## [WORK ORDER]
Each entry needs to appear again, retyped exactly as it is below.

## [SOURCE MATERIAL]

____________

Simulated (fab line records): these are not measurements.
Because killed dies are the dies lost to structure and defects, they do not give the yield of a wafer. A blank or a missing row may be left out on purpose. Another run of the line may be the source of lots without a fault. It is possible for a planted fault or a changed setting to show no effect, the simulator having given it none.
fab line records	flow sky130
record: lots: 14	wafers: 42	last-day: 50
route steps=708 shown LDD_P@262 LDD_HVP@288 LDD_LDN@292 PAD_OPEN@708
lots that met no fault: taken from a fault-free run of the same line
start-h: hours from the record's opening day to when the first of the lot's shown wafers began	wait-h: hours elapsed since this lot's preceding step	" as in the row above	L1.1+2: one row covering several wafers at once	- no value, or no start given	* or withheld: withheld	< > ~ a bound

____________

## [RESPONSE BOX]
Simulated (fab line records): these are not measurements.
Because killed dies are the dies lost to structure and defects, they do not give the yield of a wafer. A blank or a missing row may be left out on purpose. Another run of the line may be the source of lots without a fault. It is possible for a planted fault or a changed setting to show no effect, the simulator having given it none.
fab line records	flow sky130
record: lots: 14	wafers: 42	last-day: 50
route steps=708 shown LDD_P@262 LDD_HVP@288 LDD_LDN@292 PAD_OPEN@708
lots that met no fault: taken from a fault-free run of the same line
start-h: hours from the record's opening day to when the first of the lot's shown wafers began	wait-h: hours elapsed since this lot's preceding step	" as in the row above	L1.1+2: one row covering several wafers at once	- no value, or no start given	* or withheld: withheld	< > ~ a bound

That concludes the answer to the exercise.